**INFORMATION SHOWN**:
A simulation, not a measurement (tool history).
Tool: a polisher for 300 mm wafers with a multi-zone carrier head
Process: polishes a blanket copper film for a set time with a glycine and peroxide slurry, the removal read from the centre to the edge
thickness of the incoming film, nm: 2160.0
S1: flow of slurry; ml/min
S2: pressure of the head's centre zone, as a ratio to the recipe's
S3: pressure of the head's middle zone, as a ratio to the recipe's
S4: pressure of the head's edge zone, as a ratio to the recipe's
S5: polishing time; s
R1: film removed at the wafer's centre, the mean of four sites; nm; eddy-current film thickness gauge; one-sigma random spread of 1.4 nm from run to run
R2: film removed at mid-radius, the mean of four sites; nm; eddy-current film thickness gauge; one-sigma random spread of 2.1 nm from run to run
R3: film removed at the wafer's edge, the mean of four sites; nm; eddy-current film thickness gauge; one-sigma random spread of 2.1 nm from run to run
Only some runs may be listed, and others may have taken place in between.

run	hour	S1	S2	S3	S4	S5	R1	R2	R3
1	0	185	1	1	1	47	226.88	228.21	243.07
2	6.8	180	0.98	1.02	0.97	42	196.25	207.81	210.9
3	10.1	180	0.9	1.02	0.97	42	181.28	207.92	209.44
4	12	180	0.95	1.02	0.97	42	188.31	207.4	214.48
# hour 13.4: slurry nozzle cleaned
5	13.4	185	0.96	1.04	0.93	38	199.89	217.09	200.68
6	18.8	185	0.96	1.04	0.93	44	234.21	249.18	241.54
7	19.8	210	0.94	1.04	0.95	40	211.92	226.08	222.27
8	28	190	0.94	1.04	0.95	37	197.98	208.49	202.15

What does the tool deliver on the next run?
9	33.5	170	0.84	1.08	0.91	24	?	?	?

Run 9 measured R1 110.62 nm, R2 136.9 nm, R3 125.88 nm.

**EXERCISE**:
Reproduce, exactly as they stand in the data above, the lines from the one that holds "R1: film removed" to the one that holds "R2: film removed", inclusive.

**ANSWER BOX**:
R1: film removed at the wafer's centre, the mean of four sites; nm; eddy-current film thickness gauge; one-sigma random spread of 1.4 nm from run to run
R2: film removed at mid-radius, the mean of four sites; nm; eddy-current film thickness gauge; one-sigma random spread of 2.1 nm from run to run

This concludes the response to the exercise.